Work item => What you return must match the records below exactly, down to each character.

Supplied data =>
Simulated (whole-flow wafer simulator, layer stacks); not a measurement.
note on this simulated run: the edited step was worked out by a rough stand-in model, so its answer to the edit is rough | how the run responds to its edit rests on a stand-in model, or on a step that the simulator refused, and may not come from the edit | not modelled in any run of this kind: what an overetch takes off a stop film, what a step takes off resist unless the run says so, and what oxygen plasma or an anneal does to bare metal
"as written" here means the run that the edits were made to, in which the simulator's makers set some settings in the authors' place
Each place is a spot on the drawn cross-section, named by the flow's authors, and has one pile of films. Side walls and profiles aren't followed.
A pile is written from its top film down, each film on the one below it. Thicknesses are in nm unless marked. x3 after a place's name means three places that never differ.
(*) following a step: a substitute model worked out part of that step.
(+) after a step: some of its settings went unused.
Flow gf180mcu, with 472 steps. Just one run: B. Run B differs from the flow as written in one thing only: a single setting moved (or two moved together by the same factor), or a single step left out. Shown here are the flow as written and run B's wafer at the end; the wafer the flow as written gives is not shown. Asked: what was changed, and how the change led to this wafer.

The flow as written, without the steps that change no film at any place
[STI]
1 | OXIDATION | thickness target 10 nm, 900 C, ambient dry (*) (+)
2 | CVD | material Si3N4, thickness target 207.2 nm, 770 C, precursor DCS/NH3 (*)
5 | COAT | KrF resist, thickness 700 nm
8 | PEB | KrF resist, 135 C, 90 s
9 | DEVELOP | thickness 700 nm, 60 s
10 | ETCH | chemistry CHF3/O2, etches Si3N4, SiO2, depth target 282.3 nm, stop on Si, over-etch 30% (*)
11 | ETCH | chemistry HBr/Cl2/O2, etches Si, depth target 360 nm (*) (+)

Exercise response =>
Simulated (whole-flow wafer simulator, layer stacks); not a measurement.
note on this simulated run: the edited step was worked out by a rough stand-in model, so its answer to the edit is rough | how the run responds to its edit rests on a stand-in model, or on a step that the simulator refused, and may not come from the edit | not modelled in any run of this kind: what an overetch takes off a stop film, what a step takes off resist unless the run says so, and what oxygen plasma or an anneal does to bare metal
"as written" here means the run that the edits were made to, in which the simulator's makers set some settings in the authors' place
Each place is a spot on the drawn cross-section, named by the flow's authors, and has one pile of films. Side walls and profiles aren't followed.
A pile is written from its top film down, each film on the one below it. Thicknesses are in nm unless marked. x3 after a place's name means three places that never differ.
(*) following a step: a substitute model worked out part of that step.
(+) after a step: some of its settings went unused.
Flow gf180mcu, with 472 steps. Just one run: B. Run B differs from the flow as written in one thing only: a single setting moved (or two moved together by the same factor), or a single step left out. Shown here are the flow as written and run B's wafer at the end; the wafer the flow as written gives is not shown. Asked: what was changed, and how the change led to this wafer.

The flow as written, without the steps that change no film at any place
[STI]
1 | OXIDATION | thickness target 10 nm, 900 C, ambient dry (*) (+)
2 | CVD | material Si3N4, thickness target 207.2 nm, 770 C, precursor DCS/NH3 (*)
5 | COAT | KrF resist, thickness 700 nm
8 | PEB | KrF resist, 135 C, 90 s
9 | DEVELOP | thickness 700 nm, 60 s
10 | ETCH | chemistry CHF3/O2, etches Si3N4, SiO2, depth target 282.3 nm, stop on Si, over-etch 30% (*)
11 | ETCH | chemistry HBr/Cl2/O2, etches Si, depth target 360 nm (*) (+)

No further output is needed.